- [ASSIGNMENT] Transcribe the data below verbatim from the line with "100 to 95: lowk" to the line with "80 to 55: lowk". Include both of those lines.

- [SOURCE DATA]
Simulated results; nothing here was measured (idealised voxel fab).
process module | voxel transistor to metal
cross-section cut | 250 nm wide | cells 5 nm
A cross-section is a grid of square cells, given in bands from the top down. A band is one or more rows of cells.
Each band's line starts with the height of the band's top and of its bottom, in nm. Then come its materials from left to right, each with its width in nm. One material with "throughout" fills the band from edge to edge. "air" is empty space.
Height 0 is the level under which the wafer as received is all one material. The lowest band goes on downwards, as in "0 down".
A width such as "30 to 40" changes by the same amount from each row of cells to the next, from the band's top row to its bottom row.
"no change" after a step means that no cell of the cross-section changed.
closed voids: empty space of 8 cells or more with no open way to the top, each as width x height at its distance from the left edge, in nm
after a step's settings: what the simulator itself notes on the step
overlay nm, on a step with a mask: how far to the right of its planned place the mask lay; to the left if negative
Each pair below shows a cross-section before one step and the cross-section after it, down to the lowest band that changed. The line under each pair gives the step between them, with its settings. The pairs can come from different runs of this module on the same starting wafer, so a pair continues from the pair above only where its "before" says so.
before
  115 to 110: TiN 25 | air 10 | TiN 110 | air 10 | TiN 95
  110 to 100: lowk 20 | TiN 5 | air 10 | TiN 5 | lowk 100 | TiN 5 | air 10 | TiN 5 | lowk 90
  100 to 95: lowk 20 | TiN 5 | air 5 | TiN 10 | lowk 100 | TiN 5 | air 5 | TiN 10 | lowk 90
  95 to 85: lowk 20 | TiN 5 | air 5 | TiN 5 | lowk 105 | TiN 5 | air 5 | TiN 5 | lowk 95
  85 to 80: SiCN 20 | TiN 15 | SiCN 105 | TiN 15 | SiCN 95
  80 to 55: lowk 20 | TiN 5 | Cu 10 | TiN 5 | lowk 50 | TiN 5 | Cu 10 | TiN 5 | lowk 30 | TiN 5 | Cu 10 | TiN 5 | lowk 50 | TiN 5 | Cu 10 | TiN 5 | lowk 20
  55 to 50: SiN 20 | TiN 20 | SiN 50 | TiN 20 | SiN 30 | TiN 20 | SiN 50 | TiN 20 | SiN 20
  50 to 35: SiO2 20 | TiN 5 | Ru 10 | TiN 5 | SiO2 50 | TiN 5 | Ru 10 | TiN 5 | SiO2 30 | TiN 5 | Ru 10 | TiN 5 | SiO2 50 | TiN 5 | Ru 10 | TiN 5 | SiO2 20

- [WRITTEN REPLY]
  100 to 95: lowk 20 | TiN 5 | air 5 | TiN 10 | lowk 100 | TiN 5 | air 5 | TiN 10 | lowk 90
  95 to 85: lowk 20 | TiN 5 | air 5 | TiN 5 | lowk 105 | TiN 5 | air 5 | TiN 5 | lowk 95
  85 to 80: SiCN 20 | TiN 15 | SiCN 105 | TiN 15 | SiCN 95
  80 to 55: lowk 20 | TiN 5 | Cu 10 | TiN 5 | lowk 50 | TiN 5 | Cu 10 | TiN 5 | lowk 30 | TiN 5 | Cu 10 | TiN 5 | lowk 50 | TiN 5 | Cu 10 | TiN 5 | lowk 20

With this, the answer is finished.